Required action ->
Print the records below word for word, beginning with the first line and ending once the line containing "You wanted to" is printed.

Extracted records ->
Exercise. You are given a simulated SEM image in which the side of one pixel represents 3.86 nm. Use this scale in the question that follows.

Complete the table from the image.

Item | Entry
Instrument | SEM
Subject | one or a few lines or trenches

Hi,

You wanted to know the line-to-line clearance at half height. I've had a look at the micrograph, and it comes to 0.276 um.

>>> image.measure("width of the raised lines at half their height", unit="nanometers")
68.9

Exercise output ->
Exercise. You are given a simulated SEM image in which the side of one pixel represents 3.86 nm. Use this scale in the question that follows.

Complete the table from the image.

Item | Entry
Instrument | SEM
Subject | one or a few lines or trenches

Hi,

You wanted to know the line-to-line clearance at half height. I've had a look at the micrograph, and it comes to 0.276 um.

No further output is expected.